*** EXCERPTED DATA ***

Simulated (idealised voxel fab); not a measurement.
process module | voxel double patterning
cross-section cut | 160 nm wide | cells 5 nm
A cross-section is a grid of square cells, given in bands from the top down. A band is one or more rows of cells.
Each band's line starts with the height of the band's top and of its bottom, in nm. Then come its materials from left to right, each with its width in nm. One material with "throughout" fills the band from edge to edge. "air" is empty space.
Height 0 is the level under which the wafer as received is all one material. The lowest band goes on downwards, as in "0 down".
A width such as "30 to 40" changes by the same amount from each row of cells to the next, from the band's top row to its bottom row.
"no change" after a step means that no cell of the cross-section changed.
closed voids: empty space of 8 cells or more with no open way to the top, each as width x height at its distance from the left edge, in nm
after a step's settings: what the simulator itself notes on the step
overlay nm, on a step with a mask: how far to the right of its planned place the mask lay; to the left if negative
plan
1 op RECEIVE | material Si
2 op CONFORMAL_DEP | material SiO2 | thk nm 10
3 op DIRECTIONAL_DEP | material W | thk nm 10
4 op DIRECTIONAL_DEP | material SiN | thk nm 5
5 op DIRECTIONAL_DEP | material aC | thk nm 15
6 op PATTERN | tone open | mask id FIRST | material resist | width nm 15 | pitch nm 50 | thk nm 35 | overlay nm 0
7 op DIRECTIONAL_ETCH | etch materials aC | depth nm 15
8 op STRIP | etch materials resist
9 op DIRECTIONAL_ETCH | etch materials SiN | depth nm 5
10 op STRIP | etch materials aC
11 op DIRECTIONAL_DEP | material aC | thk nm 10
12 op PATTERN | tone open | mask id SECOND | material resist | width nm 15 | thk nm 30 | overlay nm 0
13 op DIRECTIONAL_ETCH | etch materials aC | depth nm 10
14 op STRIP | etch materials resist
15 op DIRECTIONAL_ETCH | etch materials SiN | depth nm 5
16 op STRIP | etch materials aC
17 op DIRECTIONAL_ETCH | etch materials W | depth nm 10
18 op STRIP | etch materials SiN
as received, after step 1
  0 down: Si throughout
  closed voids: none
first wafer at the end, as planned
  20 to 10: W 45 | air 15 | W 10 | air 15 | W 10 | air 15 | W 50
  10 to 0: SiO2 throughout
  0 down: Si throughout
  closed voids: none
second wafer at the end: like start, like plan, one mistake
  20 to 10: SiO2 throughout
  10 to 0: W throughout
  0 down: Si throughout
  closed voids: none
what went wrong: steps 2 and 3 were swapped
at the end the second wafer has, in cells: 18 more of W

*** End of EXCERPTED DATA ***

WORK INSTRUCTION: Copy out the range of lines above starting at the line with "A cross-section is" and ending at the line with "after a step's", exactly and including both.

TASK ANSWER:
A cross-section is a grid of square cells, given in bands from the top down. A band is one or more rows of cells.
Each band's line starts with the height of the band's top and of its bottom, in nm. Then come its materials from left to right, each with its width in nm. One material with "throughout" fills the band from edge to edge. "air" is empty space.
Height 0 is the level under which the wafer as received is all one material. The lowest band goes on downwards, as in "0 down".
A width such as "30 to 40" changes by the same amount from each row of cells to the next, from the band's top row to its bottom row.
"no change" after a step means that no cell of the cross-section changed.
closed voids: empty space of 8 cells or more with no open way to the top, each as width x height at its distance from the left edge, in nm
after a step's settings: what the simulator itself notes on the step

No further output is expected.